● WORK ITEM
Go through the entries below from the first line and transcribe each one exactly, ending with the line that contains "Notebook: relief by".

** Opening SUPPLIED ENTRIES block **

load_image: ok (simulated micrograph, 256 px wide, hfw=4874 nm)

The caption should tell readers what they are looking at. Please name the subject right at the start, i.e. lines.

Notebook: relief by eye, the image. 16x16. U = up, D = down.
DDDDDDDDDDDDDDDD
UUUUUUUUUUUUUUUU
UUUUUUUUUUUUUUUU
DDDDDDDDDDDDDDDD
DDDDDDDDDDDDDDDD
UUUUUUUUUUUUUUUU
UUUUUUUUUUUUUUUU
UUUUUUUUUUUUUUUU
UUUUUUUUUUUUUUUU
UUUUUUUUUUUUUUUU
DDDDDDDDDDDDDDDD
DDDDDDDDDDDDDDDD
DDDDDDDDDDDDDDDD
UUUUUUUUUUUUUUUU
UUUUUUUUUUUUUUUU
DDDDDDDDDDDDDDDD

** Closing SUPPLIED ENTRIES block **

● PROBLEM SOLUTION
load_image: ok (simulated micrograph, 256 px wide, hfw=4874 nm)

The caption should tell readers what they are looking at. Please name the subject right at the start, i.e. lines.

Notebook: relief by eye, the image. 16x16. U = up, D = down.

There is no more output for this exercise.